* [Brief]:
Transcribe the records below. Leave every line exactly as written.

BEGIN Excerpted data
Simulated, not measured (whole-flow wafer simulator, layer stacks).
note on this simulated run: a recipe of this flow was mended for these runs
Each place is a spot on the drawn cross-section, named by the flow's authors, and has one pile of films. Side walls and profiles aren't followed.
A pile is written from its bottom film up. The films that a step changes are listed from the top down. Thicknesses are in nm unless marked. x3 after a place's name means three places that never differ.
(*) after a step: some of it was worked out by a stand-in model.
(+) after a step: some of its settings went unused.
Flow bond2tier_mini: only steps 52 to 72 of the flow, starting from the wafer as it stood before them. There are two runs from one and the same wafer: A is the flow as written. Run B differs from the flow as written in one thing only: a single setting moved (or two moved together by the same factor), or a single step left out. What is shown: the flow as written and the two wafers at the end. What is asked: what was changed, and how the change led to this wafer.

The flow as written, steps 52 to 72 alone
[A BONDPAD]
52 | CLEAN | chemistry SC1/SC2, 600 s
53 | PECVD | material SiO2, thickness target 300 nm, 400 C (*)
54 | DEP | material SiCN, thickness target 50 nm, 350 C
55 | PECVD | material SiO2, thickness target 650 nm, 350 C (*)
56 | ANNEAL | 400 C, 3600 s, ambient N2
END Excerpted data

* [Task answer]:
Simulated, not measured (whole-flow wafer simulator, layer stacks).
note on this simulated run: a recipe of this flow was mended for these runs
Each place is a spot on the drawn cross-section, named by the flow's authors, and has one pile of films. Side walls and profiles aren't followed.
A pile is written from its bottom film up. The films that a step changes are listed from the top down. Thicknesses are in nm unless marked. x3 after a place's name means three places that never differ.
(*) after a step: some of it was worked out by a stand-in model.
(+) after a step: some of its settings went unused.
Flow bond2tier_mini: only steps 52 to 72 of the flow, starting from the wafer as it stood before them. There are two runs from one and the same wafer: A is the flow as written. Run B differs from the flow as written in one thing only: a single setting moved (or two moved together by the same factor), or a single step left out. What is shown: the flow as written and the two wafers at the end. What is asked: what was changed, and how the change led to this wafer.

The flow as written, steps 52 to 72 alone
[A BONDPAD]
52 | CLEAN | chemistry SC1/SC2, 600 s
53 | PECVD | material SiO2, thickness target 300 nm, 400 C (*)
54 | DEP | material SiCN, thickness target 50 nm, 350 C
55 | PECVD | material SiO2, thickness target 650 nm, 350 C (*)
56 | ANNEAL | 400 C, 3600 s, ambient N2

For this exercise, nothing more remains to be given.